§ **BRIEF**
Copy the records exactly. Every line must match.

════════════════════

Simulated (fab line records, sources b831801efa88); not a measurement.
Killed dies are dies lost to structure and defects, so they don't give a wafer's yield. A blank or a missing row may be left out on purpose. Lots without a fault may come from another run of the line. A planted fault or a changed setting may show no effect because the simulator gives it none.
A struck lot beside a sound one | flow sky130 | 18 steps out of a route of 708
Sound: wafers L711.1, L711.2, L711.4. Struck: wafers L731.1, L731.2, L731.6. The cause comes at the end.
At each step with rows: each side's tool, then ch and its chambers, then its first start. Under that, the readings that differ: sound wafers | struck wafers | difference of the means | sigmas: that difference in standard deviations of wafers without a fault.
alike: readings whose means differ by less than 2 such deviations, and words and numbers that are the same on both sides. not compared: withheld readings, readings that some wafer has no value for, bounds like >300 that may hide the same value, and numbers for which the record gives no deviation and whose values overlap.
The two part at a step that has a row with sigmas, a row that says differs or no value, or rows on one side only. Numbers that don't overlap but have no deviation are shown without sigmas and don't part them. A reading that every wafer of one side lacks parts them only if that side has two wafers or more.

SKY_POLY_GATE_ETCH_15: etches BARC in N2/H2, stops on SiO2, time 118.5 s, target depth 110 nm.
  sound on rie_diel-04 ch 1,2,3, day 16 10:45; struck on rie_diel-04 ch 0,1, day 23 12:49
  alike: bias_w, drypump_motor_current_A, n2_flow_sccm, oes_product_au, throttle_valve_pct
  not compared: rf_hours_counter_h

════════════════════

§ **EXERCISE RESULT**
Simulated (fab line records, sources b831801efa88); not a measurement.
Killed dies are dies lost to structure and defects, so they don't give a wafer's yield. A blank or a missing row may be left out on purpose. Lots without a fault may come from another run of the line. A planted fault or a changed setting may show no effect because the simulator gives it none.
A struck lot beside a sound one | flow sky130 | 18 steps out of a route of 708
Sound: wafers L711.1, L711.2, L711.4. Struck: wafers L731.1, L731.2, L731.6. The cause comes at the end.
At each step with rows: each side's tool, then ch and its chambers, then its first start. Under that, the readings that differ: sound wafers | struck wafers | difference of the means | sigmas: that difference in standard deviations of wafers without a fault.
alike: readings whose means differ by less than 2 such deviations, and words and numbers that are the same on both sides. not compared: withheld readings, readings that some wafer has no value for, bounds like >300 that may hide the same value, and numbers for which the record gives no deviation and whose values overlap.
The two part at a step that has a row with sigmas, a row that says differs or no value, or rows on one side only. Numbers that don't overlap but have no deviation are shown without sigmas and don't part them. A reading that every wafer of one side lacks parts them only if that side has two wafers or more.

SKY_POLY_GATE_ETCH_15: etches BARC in N2/H2, stops on SiO2, time 118.5 s, target depth 110 nm.
  sound on rie_diel-04 ch 1,2,3, day 16 10:45; struck on rie_diel-04 ch 0,1, day 23 12:49
  alike: bias_w, drypump_motor_current_A, n2_flow_sccm, oes_product_au, throttle_valve_pct
  not compared: rf_hours_counter_h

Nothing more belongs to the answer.